============================================================
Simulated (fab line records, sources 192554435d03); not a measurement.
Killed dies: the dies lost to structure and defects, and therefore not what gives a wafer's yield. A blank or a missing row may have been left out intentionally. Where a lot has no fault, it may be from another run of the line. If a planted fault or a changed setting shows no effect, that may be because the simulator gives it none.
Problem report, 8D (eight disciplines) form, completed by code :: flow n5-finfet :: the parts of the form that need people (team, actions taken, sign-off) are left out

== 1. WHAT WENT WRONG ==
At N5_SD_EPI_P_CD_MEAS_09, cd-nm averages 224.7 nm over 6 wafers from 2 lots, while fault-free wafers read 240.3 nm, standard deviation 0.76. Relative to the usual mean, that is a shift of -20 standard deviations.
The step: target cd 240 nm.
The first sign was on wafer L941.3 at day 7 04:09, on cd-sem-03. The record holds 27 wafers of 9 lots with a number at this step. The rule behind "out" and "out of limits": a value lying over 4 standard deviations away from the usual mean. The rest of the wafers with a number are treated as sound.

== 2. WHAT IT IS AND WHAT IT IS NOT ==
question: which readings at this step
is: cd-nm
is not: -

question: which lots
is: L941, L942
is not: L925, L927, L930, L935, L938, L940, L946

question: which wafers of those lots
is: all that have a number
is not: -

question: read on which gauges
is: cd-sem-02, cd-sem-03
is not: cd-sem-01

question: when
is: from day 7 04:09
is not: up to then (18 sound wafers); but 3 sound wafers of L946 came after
============================================================

** BRIEF **
Reproduce exactly the first line of the listing and every line after it, through the one containing "The step: target cd 240 nm.". Nothing else belongs in the output.

** WRITTEN SOLUTION **
Simulated (fab line records, sources 192554435d03); not a measurement.
Killed dies: the dies lost to structure and defects, and therefore not what gives a wafer's yield. A blank or a missing row may have been left out intentionally. Where a lot has no fault, it may be from another run of the line. If a planted fault or a changed setting shows no effect, that may be because the simulator gives it none.
Problem report, 8D (eight disciplines) form, completed by code :: flow n5-finfet :: the parts of the form that need people (team, actions taken, sign-off) are left out

== 1. WHAT WENT WRONG ==
At N5_SD_EPI_P_CD_MEAS_09, cd-nm averages 224.7 nm over 6 wafers from 2 lots, while fault-free wafers read 240.3 nm, standard deviation 0.76. Relative to the usual mean, that is a shift of -20 standard deviations.
The step: target cd 240 nm.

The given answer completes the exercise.